◆ Requirement ◆
In the listing below, a line holding "services: from which" and a line holding "# step N5_BEOL_M6_COAT_60" mark the range. Retype both exactly, with all lines between them.

Extracted material Start Marker

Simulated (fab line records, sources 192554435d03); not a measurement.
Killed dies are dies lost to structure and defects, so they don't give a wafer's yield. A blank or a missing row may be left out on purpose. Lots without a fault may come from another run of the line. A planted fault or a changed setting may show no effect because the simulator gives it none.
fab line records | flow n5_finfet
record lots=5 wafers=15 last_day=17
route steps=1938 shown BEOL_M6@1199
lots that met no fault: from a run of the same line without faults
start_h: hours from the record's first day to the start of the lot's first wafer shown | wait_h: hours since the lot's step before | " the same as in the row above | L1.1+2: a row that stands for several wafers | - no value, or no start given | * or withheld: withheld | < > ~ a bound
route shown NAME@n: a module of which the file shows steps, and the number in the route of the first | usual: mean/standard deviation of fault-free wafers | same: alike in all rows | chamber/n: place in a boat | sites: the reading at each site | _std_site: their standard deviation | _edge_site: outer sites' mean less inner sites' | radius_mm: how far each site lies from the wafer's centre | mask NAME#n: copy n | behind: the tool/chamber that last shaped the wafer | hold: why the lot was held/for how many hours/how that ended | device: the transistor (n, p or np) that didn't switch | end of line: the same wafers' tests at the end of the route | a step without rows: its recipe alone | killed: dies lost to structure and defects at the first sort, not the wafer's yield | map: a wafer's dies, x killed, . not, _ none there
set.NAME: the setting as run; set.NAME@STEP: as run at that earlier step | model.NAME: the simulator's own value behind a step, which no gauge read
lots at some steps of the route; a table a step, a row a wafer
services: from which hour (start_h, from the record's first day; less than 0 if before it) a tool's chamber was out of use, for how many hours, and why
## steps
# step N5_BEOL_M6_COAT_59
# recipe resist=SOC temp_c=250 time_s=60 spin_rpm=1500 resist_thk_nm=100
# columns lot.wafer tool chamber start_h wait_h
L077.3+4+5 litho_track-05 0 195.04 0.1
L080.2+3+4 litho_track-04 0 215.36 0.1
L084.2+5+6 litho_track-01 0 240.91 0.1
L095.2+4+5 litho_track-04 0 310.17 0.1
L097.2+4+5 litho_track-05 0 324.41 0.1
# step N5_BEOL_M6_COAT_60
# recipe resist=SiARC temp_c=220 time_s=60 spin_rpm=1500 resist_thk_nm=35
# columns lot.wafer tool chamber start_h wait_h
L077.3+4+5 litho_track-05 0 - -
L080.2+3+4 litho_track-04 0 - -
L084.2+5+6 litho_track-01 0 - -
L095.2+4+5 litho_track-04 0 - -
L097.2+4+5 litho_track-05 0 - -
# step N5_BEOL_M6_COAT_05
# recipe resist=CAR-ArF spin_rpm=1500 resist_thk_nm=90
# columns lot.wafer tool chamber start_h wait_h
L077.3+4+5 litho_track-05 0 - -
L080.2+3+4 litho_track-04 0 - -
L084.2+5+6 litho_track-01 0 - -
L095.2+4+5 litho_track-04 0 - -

Extracted material End Marker

◆ Response box ◆
services: from which hour (start_h, from the record's first day; less than 0 if before it) a tool's chamber was out of use, for how many hours, and why
## steps
# step N5_BEOL_M6_COAT_59
# recipe resist=SOC temp_c=250 time_s=60 spin_rpm=1500 resist_thk_nm=100
# columns lot.wafer tool chamber start_h wait_h
L077.3+4+5 litho_track-05 0 195.04 0.1
L080.2+3+4 litho_track-04 0 215.36 0.1
L084.2+5+6 litho_track-01 0 240.91 0.1
L095.2+4+5 litho_track-04 0 310.17 0.1
L097.2+4+5 litho_track-05 0 324.41 0.1
# step N5_BEOL_M6_COAT_60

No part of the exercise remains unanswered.